* [MATERIAL PROVIDED]
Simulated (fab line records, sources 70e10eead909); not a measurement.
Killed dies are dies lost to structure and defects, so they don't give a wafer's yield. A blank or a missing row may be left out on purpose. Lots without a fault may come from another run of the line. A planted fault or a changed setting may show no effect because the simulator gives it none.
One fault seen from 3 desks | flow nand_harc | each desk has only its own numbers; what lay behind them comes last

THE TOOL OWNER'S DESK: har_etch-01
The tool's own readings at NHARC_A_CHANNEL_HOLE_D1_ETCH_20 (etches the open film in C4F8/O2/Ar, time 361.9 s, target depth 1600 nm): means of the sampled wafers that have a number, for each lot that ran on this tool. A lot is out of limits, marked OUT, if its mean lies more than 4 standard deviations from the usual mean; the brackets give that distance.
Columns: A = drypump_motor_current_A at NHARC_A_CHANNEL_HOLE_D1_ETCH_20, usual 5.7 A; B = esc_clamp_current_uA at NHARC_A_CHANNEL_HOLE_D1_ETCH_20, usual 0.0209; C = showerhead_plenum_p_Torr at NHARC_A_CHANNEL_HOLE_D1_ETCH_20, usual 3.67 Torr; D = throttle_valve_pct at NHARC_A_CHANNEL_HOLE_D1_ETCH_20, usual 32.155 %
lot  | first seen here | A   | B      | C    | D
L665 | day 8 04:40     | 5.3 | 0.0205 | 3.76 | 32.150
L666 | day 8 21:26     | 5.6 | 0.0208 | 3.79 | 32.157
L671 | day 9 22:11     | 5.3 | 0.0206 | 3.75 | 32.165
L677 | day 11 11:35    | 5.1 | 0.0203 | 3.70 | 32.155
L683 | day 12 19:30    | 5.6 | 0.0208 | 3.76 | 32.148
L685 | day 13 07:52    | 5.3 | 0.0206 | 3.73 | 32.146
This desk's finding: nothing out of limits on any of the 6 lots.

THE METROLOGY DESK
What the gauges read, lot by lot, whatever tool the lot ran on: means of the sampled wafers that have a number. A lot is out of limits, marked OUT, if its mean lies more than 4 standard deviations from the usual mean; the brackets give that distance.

* [REQUIRED ACTION]
Repeat verbatim the opening run of entries, ending with the line that contains "The tool's own".

* [TASK RESULT]
Simulated (fab line records, sources 70e10eead909); not a measurement.
Killed dies are dies lost to structure and defects, so they don't give a wafer's yield. A blank or a missing row may be left out on purpose. Lots without a fault may come from another run of the line. A planted fault or a changed setting may show no effect because the simulator gives it none.
One fault seen from 3 desks | flow nand_harc | each desk has only its own numbers; what lay behind them comes last

THE TOOL OWNER'S DESK: har_etch-01
The tool's own readings at NHARC_A_CHANNEL_HOLE_D1_ETCH_20 (etches the open film in C4F8/O2/Ar, time 361.9 s, target depth 1600 nm): means of the sampled wafers that have a number, for each lot that ran on this tool. A lot is out of limits, marked OUT, if its mean lies more than 4 standard deviations from the usual mean; the brackets give that distance.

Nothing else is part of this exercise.